WORK REQUEST: What you write should be an exact copy of the material, from its first line through the line containing "Subject | lines".

ENTRIES SHOWN:
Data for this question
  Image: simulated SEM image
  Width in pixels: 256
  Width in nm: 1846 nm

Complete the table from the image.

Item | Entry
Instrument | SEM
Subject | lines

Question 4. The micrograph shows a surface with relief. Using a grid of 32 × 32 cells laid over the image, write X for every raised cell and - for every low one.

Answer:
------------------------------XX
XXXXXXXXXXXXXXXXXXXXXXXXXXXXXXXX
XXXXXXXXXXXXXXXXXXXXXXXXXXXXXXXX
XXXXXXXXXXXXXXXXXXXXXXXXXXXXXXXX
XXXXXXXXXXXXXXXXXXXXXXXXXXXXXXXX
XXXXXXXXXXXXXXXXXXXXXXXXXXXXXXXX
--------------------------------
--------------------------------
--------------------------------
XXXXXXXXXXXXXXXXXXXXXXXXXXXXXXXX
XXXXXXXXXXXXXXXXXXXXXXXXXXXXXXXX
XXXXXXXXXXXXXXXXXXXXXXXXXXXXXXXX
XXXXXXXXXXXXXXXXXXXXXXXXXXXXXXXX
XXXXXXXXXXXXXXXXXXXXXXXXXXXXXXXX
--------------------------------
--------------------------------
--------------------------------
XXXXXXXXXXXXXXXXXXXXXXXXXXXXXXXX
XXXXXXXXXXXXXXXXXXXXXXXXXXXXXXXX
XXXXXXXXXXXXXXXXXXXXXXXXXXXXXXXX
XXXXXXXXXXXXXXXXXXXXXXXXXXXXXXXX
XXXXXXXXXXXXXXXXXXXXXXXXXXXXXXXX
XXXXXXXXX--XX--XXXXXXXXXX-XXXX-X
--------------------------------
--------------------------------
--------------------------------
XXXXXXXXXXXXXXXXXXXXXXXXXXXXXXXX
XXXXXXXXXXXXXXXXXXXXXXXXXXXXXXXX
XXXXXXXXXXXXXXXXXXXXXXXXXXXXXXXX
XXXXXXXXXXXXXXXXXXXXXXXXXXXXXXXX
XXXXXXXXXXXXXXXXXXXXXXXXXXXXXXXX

ANSWER SECTION:
Data for this question
  Image: simulated SEM image
  Width in pixels: 256
  Width in nm: 1846 nm

Complete the table from the image.

Item | Entry
Instrument | SEM
Subject | lines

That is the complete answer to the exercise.